#### ASSIGNMENT
Give back the entries exactly, ending with the "Pub quiz, picture" line.

#### DATASET RECORDS
※ ※ ※
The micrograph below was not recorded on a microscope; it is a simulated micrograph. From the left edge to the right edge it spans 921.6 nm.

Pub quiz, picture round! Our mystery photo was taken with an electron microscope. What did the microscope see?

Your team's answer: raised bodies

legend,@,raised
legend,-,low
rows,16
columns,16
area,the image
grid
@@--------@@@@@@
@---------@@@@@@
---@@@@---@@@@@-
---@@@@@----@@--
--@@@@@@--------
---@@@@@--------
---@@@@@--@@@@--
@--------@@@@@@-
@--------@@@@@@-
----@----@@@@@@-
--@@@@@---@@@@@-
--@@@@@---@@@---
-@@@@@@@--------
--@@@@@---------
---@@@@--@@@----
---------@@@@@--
※ ※ ※

#### WORKED SOLUTION
The micrograph below was not recorded on a microscope; it is a simulated micrograph. From the left edge to the right edge it spans 921.6 nm.

Pub quiz, picture round! Our mystery photo was taken with an electron microscope. What did the microscope see?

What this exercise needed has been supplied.